**Work request:** Copy out each line from the start of the material below until the line with "Thank you. Here", that line included.

>>>>>

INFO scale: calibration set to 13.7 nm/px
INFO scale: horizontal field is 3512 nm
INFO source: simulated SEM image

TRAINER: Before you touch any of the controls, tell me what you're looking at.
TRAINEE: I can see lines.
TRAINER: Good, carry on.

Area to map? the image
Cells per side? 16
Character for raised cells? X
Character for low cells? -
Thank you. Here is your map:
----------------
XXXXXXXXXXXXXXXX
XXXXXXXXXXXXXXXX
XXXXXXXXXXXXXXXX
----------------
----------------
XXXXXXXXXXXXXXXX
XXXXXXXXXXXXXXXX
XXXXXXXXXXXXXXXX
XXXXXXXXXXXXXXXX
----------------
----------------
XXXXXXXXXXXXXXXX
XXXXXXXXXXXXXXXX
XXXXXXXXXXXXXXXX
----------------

<<<<<

**Response area:**
INFO scale: calibration set to 13.7 nm/px
INFO scale: horizontal field is 3512 nm
INFO source: simulated SEM image

TRAINER: Before you touch any of the controls, tell me what you're looking at.
TRAINEE: I can see lines.
TRAINER: Good, carry on.

Area to map? the image
Cells per side? 16
Character for raised cells? X
Character for low cells? -
Thank you. Here is your map:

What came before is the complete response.